[Opening Listed entries section]

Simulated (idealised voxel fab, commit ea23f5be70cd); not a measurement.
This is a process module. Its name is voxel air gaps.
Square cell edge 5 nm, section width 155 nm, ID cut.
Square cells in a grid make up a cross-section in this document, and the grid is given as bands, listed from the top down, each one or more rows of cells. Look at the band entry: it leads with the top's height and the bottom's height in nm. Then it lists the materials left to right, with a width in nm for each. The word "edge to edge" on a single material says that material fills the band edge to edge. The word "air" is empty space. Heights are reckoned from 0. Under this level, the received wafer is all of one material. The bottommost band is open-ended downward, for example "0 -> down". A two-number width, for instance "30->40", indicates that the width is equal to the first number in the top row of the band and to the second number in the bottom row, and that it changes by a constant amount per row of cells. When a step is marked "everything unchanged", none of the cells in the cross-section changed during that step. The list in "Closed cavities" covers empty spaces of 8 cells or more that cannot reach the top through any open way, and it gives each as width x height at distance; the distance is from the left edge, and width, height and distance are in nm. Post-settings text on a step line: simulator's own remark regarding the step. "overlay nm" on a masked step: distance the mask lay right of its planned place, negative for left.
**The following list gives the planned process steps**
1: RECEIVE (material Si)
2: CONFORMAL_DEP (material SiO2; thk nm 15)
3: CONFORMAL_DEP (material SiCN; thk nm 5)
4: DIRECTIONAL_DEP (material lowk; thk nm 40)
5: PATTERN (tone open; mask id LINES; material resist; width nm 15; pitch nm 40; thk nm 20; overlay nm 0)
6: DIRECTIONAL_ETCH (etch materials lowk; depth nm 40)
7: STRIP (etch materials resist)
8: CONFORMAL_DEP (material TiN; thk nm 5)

[Closing Listed entries section]

Activity: Look above for the line with "1: RECEIVE (material Si)" and the line with "7: STRIP (etch materials resist)", and reproduce exactly those two lines plus every line between, nothing more.

Expected answer:
1: RECEIVE (material Si)
2: CONFORMAL_DEP (material SiO2; thk nm 15)
3: CONFORMAL_DEP (material SiCN; thk nm 5)
4: DIRECTIONAL_DEP (material lowk; thk nm 40)
5: PATTERN (tone open; mask id LINES; material resist; width nm 15; pitch nm 40; thk nm 20; overlay nm 0)
6: DIRECTIONAL_ETCH (etch materials lowk; depth nm 40)
7: STRIP (etch materials resist)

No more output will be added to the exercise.